Required action: Beginning with the line that holds "Flow soi_ring_sensor, steps" in the data below, give again every line through the one that holds "gap x4: anti-reflective", exactly as written.

Content starts

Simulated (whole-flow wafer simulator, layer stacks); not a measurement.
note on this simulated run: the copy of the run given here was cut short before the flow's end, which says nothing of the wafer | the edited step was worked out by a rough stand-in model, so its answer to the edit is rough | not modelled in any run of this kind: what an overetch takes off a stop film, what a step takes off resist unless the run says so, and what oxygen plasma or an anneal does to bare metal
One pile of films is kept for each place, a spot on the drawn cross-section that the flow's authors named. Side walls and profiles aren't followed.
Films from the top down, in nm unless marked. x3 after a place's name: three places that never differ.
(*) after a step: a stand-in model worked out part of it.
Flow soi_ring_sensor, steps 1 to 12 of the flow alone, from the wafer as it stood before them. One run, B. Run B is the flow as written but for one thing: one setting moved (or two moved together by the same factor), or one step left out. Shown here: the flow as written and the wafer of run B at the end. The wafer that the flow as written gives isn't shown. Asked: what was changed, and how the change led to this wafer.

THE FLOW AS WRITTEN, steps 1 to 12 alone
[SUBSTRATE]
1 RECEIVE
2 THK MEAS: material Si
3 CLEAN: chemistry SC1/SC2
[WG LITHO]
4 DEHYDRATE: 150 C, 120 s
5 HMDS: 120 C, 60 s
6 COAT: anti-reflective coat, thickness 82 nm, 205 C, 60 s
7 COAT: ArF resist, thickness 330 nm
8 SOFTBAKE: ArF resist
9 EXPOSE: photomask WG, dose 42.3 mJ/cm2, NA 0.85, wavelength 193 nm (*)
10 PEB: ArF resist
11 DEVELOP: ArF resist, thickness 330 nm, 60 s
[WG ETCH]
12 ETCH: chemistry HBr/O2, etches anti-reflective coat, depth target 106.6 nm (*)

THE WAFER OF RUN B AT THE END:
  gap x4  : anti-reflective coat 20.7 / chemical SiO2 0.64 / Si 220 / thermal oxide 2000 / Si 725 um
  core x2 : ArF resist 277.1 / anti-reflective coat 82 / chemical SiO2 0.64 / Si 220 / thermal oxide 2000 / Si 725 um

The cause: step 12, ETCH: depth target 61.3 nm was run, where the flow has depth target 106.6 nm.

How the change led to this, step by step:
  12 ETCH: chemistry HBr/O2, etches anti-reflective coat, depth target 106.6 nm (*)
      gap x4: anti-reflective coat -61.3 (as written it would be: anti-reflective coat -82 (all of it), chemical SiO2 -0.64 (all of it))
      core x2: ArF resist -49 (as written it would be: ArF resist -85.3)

Content ends

Exercise solution:
Flow soi_ring_sensor, steps 1 to 12 of the flow alone, from the wafer as it stood before them. One run, B. Run B is the flow as written but for one thing: one setting moved (or two moved together by the same factor), or one step left out. Shown here: the flow as written and the wafer of run B at the end. The wafer that the flow as written gives isn't shown. Asked: what was changed, and how the change led to this wafer.

THE FLOW AS WRITTEN, steps 1 to 12 alone
[SUBSTRATE]
1 RECEIVE
2 THK MEAS: material Si
3 CLEAN: chemistry SC1/SC2
[WG LITHO]
4 DEHYDRATE: 150 C, 120 s
5 HMDS: 120 C, 60 s
6 COAT: anti-reflective coat, thickness 82 nm, 205 C, 60 s
7 COAT: ArF resist, thickness 330 nm
8 SOFTBAKE: ArF resist
9 EXPOSE: photomask WG, dose 42.3 mJ/cm2, NA 0.85, wavelength 193 nm (*)
10 PEB: ArF resist
11 DEVELOP: ArF resist, thickness 330 nm, 60 s
[WG ETCH]
12 ETCH: chemistry HBr/O2, etches anti-reflective coat, depth target 106.6 nm (*)

THE WAFER OF RUN B AT THE END:
  gap x4  : anti-reflective coat 20.7 / chemical SiO2 0.64 / Si 220 / thermal oxide 2000 / Si 725 um
  core x2 : ArF resist 277.1 / anti-reflective coat 82 / chemical SiO2 0.64 / Si 220 / thermal oxide 2000 / Si 725 um

The cause: step 12, ETCH: depth target 61.3 nm was run, where the flow has depth target 106.6 nm.

How the change led to this, step by step:
  12 ETCH: chemistry HBr/O2, etches anti-reflective coat, depth target 106.6 nm (*)
      gap x4: anti-reflective coat -61.3 (as written it would be: anti-reflective coat -82 (all of it), chemical SiO2 -0.64 (all of it))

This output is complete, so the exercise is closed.